Extracted entries START

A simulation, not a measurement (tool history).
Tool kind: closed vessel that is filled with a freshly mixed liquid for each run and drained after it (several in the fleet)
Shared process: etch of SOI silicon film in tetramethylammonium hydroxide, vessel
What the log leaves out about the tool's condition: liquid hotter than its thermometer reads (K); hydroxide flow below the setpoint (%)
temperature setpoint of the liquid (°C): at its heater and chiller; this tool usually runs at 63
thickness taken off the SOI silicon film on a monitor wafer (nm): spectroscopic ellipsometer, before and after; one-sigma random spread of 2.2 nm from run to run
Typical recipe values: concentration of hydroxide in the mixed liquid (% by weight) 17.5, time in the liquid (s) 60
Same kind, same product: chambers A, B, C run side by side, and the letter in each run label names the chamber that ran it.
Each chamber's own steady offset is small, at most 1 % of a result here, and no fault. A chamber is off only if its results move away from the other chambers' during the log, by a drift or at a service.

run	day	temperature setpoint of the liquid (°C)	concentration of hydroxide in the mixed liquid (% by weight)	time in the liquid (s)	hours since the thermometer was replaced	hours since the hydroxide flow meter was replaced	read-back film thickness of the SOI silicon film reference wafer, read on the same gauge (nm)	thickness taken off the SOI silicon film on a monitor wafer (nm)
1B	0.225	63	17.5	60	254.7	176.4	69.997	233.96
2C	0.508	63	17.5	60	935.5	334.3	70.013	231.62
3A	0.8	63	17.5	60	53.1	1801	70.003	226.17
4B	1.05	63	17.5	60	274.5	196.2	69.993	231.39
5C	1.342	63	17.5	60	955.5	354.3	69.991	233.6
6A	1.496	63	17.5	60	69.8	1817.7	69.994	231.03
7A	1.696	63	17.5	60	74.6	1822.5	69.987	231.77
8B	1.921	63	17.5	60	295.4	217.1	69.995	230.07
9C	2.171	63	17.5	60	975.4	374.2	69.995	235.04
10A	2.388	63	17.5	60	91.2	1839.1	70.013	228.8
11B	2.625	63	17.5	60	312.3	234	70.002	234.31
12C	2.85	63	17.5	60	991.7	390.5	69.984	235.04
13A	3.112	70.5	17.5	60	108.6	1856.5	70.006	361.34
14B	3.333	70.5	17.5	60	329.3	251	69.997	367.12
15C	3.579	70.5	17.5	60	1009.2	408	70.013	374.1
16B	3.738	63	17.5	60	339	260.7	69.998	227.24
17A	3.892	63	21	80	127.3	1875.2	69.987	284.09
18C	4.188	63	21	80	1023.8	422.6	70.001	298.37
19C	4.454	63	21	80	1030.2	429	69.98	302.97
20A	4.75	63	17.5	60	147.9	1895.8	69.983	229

Extracted entries END

*Exercise:*
All lines from the opening of the material through the line that contains "from run to run" are to be printed exactly, with no others.

*Exercise solution:*
A simulation, not a measurement (tool history).
Tool kind: closed vessel that is filled with a freshly mixed liquid for each run and drained after it (several in the fleet)
Shared process: etch of SOI silicon film in tetramethylammonium hydroxide, vessel
What the log leaves out about the tool's condition: liquid hotter than its thermometer reads (K); hydroxide flow below the setpoint (%)
temperature setpoint of the liquid (°C): at its heater and chiller; this tool usually runs at 63
thickness taken off the SOI silicon film on a monitor wafer (nm): spectroscopic ellipsometer, before and after; one-sigma random spread of 2.2 nm from run to run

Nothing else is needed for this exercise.